Required action
Of the material below, only the lines from the line containing "The tool owner's desk saw" down to the line containing "Of the lots" belong in the answer, written out exactly.

· · · ·
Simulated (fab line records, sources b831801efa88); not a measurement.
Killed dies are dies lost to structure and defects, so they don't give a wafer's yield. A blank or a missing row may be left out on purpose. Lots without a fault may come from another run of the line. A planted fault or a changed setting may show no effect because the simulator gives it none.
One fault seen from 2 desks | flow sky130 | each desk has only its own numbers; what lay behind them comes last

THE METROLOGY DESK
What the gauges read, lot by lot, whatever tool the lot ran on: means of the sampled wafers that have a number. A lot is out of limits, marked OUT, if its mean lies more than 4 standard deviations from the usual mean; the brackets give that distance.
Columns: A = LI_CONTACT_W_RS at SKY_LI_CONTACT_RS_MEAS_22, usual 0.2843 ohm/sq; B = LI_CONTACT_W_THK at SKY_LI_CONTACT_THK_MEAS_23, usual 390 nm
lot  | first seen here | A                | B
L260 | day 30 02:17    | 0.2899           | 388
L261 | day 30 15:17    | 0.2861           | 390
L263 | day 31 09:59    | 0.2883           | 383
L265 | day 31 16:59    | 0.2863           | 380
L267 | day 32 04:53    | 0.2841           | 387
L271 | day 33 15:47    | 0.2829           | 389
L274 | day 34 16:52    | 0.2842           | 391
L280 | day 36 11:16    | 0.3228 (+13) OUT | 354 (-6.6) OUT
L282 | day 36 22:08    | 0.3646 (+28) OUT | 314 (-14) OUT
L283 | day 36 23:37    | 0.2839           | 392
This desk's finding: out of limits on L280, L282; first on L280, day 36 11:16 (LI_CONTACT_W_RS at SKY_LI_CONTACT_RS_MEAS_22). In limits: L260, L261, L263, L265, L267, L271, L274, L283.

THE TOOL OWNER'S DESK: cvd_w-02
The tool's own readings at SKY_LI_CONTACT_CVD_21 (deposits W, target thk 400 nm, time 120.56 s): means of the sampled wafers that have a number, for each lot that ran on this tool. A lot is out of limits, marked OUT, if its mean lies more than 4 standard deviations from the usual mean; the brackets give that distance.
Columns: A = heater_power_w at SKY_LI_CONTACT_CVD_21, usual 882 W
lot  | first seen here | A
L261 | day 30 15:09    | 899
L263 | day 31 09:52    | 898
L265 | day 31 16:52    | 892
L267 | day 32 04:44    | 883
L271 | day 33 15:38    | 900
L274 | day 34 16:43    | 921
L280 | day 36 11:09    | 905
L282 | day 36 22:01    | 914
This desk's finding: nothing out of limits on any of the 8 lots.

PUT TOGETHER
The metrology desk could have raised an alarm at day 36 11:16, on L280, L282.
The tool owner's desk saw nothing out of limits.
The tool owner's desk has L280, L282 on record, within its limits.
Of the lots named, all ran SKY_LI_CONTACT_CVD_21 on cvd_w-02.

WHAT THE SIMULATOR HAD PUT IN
· · · ·

Expected answer
The tool owner's desk saw nothing out of limits.
The tool owner's desk has L280, L282 on record, within its limits.
Of the lots named, all ran SKY_LI_CONTACT_CVD_21 on cvd_w-02.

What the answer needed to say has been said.